*** Block opens ***

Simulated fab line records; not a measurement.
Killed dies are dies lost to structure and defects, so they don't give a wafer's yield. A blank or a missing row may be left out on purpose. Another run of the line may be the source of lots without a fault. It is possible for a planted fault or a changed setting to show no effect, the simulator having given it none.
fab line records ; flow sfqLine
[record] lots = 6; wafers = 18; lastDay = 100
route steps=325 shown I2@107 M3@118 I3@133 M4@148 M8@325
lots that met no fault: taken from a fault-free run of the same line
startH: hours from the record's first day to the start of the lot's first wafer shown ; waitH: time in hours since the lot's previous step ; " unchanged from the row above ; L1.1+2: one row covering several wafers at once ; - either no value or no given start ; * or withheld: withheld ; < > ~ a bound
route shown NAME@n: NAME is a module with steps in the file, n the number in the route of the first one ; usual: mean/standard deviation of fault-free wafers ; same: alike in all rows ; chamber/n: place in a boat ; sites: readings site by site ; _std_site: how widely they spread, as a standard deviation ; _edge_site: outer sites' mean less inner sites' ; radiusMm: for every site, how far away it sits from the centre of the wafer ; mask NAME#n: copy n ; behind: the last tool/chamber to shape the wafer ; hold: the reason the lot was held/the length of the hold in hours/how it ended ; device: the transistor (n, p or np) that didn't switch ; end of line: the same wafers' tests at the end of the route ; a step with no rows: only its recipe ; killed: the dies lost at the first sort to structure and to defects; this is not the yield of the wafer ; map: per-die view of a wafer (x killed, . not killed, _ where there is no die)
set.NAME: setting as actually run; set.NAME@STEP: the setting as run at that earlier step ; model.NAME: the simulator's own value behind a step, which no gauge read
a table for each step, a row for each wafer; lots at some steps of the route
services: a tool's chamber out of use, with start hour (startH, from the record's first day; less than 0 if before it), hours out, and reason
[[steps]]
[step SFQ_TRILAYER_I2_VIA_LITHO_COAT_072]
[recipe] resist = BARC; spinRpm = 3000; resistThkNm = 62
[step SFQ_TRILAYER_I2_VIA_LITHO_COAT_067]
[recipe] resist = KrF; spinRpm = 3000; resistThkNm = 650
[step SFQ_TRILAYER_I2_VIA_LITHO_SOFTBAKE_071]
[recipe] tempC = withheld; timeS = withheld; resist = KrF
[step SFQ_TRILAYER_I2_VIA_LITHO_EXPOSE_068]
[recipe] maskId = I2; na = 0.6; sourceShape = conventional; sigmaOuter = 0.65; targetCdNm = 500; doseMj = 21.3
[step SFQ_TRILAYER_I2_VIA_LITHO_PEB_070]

*** Block closes ***

**WORK ITEM**
In restating the data, begin at its first line, reproduce each line word for word, and conclude with the line that contains "route steps=325 shown".

**RESULT**
Simulated fab line records; not a measurement.
Killed dies are dies lost to structure and defects, so they don't give a wafer's yield. A blank or a missing row may be left out on purpose. Another run of the line may be the source of lots without a fault. It is possible for a planted fault or a changed setting to show no effect, the simulator having given it none.
fab line records ; flow sfqLine
[record] lots = 6; wafers = 18; lastDay = 100
route steps=325 shown I2@107 M3@118 I3@133 M4@148 M8@325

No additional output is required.